_ _ _ _ _
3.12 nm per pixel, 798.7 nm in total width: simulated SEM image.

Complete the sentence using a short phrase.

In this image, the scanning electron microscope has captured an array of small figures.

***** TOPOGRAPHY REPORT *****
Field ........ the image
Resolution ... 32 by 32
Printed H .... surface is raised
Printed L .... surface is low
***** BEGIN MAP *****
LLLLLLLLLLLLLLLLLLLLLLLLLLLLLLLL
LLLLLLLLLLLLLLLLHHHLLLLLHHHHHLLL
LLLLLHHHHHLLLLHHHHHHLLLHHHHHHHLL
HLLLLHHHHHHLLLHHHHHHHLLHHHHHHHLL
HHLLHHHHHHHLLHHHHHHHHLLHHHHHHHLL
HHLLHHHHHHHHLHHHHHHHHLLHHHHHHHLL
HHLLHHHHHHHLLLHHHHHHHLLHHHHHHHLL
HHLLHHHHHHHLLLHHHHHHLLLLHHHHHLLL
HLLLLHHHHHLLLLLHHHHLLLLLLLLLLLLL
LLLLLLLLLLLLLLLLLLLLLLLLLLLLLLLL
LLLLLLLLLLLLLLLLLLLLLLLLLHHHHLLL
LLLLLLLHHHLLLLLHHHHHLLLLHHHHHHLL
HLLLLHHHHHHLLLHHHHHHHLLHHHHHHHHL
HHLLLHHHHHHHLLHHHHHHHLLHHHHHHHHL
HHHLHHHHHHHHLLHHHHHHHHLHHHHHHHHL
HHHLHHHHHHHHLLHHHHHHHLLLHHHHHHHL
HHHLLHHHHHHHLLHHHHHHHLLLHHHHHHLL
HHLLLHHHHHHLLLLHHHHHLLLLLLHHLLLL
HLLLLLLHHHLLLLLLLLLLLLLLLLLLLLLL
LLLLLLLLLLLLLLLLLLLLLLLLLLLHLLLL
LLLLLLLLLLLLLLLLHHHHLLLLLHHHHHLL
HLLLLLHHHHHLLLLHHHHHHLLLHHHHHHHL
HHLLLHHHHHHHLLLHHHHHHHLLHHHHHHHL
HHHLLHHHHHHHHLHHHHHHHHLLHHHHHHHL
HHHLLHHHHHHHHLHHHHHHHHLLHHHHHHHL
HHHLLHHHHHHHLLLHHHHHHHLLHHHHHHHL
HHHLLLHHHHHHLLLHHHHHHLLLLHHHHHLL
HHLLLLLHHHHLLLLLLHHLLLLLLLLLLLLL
_ _ _ _ _

TASK ITEM |
What you return should be exactly the lines above, starting at the one with "BEGIN MAP *****" and ending at the one with "HHLLLHHHHHHLLLLHHHHHLLLLLLHHLLLL", and nothing else.

TASK OUTPUT |
***** BEGIN MAP *****
LLLLLLLLLLLLLLLLLLLLLLLLLLLLLLLL
LLLLLLLLLLLLLLLLHHHLLLLLHHHHHLLL
LLLLLHHHHHLLLLHHHHHHLLLHHHHHHHLL
HLLLLHHHHHHLLLHHHHHHHLLHHHHHHHLL
HHLLHHHHHHHLLHHHHHHHHLLHHHHHHHLL
HHLLHHHHHHHHLHHHHHHHHLLHHHHHHHLL
HHLLHHHHHHHLLLHHHHHHHLLHHHHHHHLL
HHLLHHHHHHHLLLHHHHHHLLLLHHHHHLLL
HLLLLHHHHHLLLLLHHHHLLLLLLLLLLLLL
LLLLLLLLLLLLLLLLLLLLLLLLLLLLLLLL
LLLLLLLLLLLLLLLLLLLLLLLLLHHHHLLL
LLLLLLLHHHLLLLLHHHHHLLLLHHHHHHLL
HLLLLHHHHHHLLLHHHHHHHLLHHHHHHHHL
HHLLLHHHHHHHLLHHHHHHHLLHHHHHHHHL
HHHLHHHHHHHHLLHHHHHHHHLHHHHHHHHL
HHHLHHHHHHHHLLHHHHHHHLLLHHHHHHHL
HHHLLHHHHHHHLLHHHHHHHLLLHHHHHHLL
HHLLLHHHHHHLLLLHHHHHLLLLLLHHLLLL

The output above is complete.